» Required action: What's needed is a full, exact retyping of the records.

» Data under study:
Start of Block
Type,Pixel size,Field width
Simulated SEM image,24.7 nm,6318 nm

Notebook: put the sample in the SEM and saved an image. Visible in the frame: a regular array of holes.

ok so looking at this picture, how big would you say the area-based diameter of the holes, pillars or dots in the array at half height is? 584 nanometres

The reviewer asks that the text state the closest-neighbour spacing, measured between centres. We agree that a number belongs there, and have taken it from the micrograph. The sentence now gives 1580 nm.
End of Block

» Written answer:
Type,Pixel size,Field width
Simulated SEM image,24.7 nm,6318 nm

Notebook: put the sample in the SEM and saved an image. Visible in the frame: a regular array of holes.

ok so looking at this picture, how big would you say the area-based diameter of the holes, pillars or dots in the array at half height is? 584 nanometres

The reviewer asks that the text state the closest-neighbour spacing, measured between centres. We agree that a number belongs there, and have taken it from the micrograph. The sentence now gives 1580 nm.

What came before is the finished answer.